Excerpted records:
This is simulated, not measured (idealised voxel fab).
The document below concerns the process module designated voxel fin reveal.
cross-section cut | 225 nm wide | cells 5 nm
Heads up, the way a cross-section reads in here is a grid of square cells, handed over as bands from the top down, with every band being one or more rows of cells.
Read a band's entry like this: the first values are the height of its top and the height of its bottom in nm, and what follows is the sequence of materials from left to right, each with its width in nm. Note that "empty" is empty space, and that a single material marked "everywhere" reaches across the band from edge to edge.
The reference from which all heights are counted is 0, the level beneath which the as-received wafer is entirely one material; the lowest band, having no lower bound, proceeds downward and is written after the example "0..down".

Required action:
Without any alteration, repeat each entry shown above.

Solution:
This is simulated, not measured (idealised voxel fab).
The document below concerns the process module designated voxel fin reveal.
cross-section cut | 225 nm wide | cells 5 nm
Heads up, the way a cross-section reads in here is a grid of square cells, handed over as bands from the top down, with every band being one or more rows of cells.
Read a band's entry like this: the first values are the height of its top and the height of its bottom in nm, and what follows is the sequence of materials from left to right, each with its width in nm. Note that "empty" is empty space, and that a single material marked "everywhere" reaches across the band from edge to edge.
The reference from which all heights are counted is 0, the level beneath which the as-received wafer is entirely one material; the lowest band, having no lower bound, proceeds downward and is written after the example "0..down".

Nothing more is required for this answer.